Task item. Please reproduce the data below exactly, from the first line through the line containing "The process module", and leave every later line out.

Stored data.
########

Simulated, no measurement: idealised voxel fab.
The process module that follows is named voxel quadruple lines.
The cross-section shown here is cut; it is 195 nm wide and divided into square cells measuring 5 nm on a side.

########

Written response.
Simulated, no measurement: idealised voxel fab.
The process module that follows is named voxel quadruple lines.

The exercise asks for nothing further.